[[ Data shown, beginning ]]

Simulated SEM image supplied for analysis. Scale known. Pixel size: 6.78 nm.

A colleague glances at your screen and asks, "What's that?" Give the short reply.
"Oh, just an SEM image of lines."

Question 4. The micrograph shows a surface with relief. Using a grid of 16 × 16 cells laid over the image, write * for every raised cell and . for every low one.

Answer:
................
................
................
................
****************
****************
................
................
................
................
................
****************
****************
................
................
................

[[ Data shown, end ]]

Exercise ::
All of the data is to be written out again, word for word.

Exercise output ::
Simulated SEM image supplied for analysis. Scale known. Pixel size: 6.78 nm.

A colleague glances at your screen and asks, "What's that?" Give the short reply.
"Oh, just an SEM image of lines."

Question 4. The micrograph shows a surface with relief. Using a grid of 16 × 16 cells laid over the image, write * for every raised cell and . for every low one.

Answer:
................
................
................
................
****************
****************
................
................
................
................
................
****************
****************
................
................
................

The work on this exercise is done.